• [ASSIGNMENT]: Could you restate word for word every line of the records below, from the first one to the one holding "Killed dies: the"?

• [GIVEN DATA]:
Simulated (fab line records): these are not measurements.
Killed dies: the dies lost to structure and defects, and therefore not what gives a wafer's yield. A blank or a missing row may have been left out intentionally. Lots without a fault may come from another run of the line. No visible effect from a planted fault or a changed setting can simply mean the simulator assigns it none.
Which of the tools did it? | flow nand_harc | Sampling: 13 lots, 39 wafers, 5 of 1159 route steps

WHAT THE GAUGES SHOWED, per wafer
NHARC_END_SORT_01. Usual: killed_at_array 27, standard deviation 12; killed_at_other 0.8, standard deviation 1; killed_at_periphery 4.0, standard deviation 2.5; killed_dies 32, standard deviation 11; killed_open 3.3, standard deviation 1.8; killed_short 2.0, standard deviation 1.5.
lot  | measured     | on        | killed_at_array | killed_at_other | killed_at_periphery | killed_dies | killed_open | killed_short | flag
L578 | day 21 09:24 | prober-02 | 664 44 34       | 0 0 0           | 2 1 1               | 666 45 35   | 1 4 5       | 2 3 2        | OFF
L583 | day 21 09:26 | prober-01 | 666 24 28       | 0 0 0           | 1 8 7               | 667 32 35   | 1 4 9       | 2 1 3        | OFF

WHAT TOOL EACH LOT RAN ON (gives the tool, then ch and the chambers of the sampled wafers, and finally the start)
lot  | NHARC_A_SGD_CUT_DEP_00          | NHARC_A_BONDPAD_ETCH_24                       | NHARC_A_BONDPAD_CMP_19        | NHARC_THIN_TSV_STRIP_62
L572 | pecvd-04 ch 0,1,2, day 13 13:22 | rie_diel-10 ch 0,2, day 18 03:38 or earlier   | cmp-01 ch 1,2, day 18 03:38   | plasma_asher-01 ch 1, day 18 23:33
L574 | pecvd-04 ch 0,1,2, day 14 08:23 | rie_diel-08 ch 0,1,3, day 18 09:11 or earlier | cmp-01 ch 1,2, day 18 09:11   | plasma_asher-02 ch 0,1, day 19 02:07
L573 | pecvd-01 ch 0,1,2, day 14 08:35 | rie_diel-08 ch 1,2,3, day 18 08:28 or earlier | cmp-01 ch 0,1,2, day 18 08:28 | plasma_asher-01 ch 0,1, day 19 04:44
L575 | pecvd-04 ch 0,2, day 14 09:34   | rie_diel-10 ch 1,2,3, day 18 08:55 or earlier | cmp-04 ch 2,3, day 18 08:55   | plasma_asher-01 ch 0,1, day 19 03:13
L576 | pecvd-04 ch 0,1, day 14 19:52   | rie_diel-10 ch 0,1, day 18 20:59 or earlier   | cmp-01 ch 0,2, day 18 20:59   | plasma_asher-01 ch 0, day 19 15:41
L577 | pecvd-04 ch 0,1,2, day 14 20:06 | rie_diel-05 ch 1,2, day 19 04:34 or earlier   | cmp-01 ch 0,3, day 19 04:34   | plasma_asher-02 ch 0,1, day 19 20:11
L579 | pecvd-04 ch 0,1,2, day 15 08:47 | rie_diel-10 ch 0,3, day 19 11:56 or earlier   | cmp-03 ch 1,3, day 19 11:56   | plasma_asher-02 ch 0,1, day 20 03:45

• [TASK RESULT]:
Simulated (fab line records): these are not measurements.
Killed dies: the dies lost to structure and defects, and therefore not what gives a wafer's yield. A blank or a missing row may have been left out intentionally. Lots without a fault may come from another run of the line. No visible effect from a planted fault or a changed setting can simply mean the simulator assigns it none.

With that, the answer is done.